Data listing
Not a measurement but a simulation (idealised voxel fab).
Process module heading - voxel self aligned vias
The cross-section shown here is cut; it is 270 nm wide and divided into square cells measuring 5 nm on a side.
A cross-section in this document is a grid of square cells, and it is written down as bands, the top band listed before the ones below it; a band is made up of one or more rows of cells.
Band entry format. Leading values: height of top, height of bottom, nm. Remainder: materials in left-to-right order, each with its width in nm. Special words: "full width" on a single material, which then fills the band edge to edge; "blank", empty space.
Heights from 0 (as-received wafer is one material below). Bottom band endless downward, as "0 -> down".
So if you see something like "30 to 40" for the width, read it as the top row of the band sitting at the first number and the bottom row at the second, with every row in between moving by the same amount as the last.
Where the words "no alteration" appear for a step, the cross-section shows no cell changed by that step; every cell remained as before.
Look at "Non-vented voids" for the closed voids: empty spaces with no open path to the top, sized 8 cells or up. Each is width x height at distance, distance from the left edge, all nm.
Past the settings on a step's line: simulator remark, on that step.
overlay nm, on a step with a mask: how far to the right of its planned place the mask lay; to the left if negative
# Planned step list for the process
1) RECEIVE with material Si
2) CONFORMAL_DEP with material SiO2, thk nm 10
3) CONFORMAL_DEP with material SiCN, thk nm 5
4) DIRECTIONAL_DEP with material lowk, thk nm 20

Brief
Return nothing but the lines from the top of the records above through the line that has "3) CONFORMAL_DEP with material SiCN, thk nm 5". Keep each one exact.

Answer space
Not a measurement but a simulation (idealised voxel fab).
Process module heading - voxel self aligned vias
The cross-section shown here is cut; it is 270 nm wide and divided into square cells measuring 5 nm on a side.
A cross-section in this document is a grid of square cells, and it is written down as bands, the top band listed before the ones below it; a band is made up of one or more rows of cells.
Band entry format. Leading values: height of top, height of bottom, nm. Remainder: materials in left-to-right order, each with its width in nm. Special words: "full width" on a single material, which then fills the band edge to edge; "blank", empty space.
Heights from 0 (as-received wafer is one material below). Bottom band endless downward, as "0 -> down".
So if you see something like "30 to 40" for the width, read it as the top row of the band sitting at the first number and the bottom row at the second, with every row in between moving by the same amount as the last.
Where the words "no alteration" appear for a step, the cross-section shows no cell changed by that step; every cell remained as before.
Look at "Non-vented voids" for the closed voids: empty spaces with no open path to the top, sized 8 cells or up. Each is width x height at distance, distance from the left edge, all nm.
Past the settings on a step's line: simulator remark, on that step.
overlay nm, on a step with a mask: how far to the right of its planned place the mask lay; to the left if negative
# Planned step list for the process
1) RECEIVE with material Si
2) CONFORMAL_DEP with material SiO2, thk nm 10
3) CONFORMAL_DEP with material SiCN, thk nm 5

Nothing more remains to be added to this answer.